DATASET -
==*==

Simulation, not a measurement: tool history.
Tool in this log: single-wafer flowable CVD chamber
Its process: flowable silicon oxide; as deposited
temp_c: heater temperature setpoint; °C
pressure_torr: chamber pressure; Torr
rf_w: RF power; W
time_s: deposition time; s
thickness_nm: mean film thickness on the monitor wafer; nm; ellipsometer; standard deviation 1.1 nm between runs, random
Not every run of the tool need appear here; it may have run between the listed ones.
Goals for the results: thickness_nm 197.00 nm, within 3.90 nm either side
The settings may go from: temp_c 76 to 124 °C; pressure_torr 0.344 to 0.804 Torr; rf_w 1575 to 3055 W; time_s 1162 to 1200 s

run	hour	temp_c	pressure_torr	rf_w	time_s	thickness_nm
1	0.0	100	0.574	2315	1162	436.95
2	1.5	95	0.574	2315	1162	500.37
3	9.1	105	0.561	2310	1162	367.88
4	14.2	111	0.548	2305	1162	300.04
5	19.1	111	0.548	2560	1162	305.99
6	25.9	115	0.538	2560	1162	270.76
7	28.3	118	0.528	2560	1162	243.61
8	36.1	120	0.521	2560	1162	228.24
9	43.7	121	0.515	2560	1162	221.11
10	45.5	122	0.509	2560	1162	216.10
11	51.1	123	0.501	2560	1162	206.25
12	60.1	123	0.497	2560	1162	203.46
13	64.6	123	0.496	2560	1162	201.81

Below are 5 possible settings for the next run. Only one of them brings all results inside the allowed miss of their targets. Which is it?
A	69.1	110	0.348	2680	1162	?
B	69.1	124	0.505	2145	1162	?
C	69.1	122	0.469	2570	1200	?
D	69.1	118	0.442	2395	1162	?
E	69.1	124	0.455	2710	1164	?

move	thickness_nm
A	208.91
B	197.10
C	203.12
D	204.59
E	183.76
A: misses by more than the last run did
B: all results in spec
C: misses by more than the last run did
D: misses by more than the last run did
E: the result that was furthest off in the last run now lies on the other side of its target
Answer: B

==*==

WORK REQUEST - Output, exactly and in full, the lines from the start of the entries above through the line that contains "time_s: deposition time; s".

WRITTEN RESPONSE -
Simulation, not a measurement: tool history.
Tool in this log: single-wafer flowable CVD chamber
Its process: flowable silicon oxide; as deposited
temp_c: heater temperature setpoint; °C
pressure_torr: chamber pressure; Torr
rf_w: RF power; W
time_s: deposition time; s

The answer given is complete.